* _ASSIGNED TASK_: A word-for-word restatement of the full listing is required.

* _THE DATA_:
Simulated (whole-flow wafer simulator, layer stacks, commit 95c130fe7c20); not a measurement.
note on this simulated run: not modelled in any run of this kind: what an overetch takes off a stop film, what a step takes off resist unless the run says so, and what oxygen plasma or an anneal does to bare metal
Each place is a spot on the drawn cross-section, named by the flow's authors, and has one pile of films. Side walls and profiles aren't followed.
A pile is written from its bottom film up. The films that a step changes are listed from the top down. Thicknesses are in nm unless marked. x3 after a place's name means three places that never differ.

* _YOUR RESPONSE_:
Simulated (whole-flow wafer simulator, layer stacks, commit 95c130fe7c20); not a measurement.
note on this simulated run: not modelled in any run of this kind: what an overetch takes off a stop film, what a step takes off resist unless the run says so, and what oxygen plasma or an anneal does to bare metal
Each place is a spot on the drawn cross-section, named by the flow's authors, and has one pile of films. Side walls and profiles aren't followed.
A pile is written from its bottom film up. The films that a step changes are listed from the top down. Thicknesses are in nm unless marked. x3 after a place's name means three places that never differ.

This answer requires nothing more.